§ Assigned task:
All of the entries below are to be copied word for word.

§ Data provided:
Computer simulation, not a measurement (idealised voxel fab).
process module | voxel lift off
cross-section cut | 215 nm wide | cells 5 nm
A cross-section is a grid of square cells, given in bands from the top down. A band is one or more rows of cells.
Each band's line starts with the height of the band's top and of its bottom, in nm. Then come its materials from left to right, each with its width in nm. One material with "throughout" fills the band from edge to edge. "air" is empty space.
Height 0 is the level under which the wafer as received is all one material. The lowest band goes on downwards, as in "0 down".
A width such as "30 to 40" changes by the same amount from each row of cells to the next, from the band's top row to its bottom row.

§ Answer space:
Computer simulation, not a measurement (idealised voxel fab).
process module | voxel lift off
cross-section cut | 215 nm wide | cells 5 nm
A cross-section is a grid of square cells, given in bands from the top down. A band is one or more rows of cells.
Each band's line starts with the height of the band's top and of its bottom, in nm. Then come its materials from left to right, each with its width in nm. One material with "throughout" fills the band from edge to edge. "air" is empty space.
Height 0 is the level under which the wafer as received is all one material. The lowest band goes on downwards, as in "0 down".
A width such as "30 to 40" changes by the same amount from each row of cells to the next, from the band's top row to its bottom row.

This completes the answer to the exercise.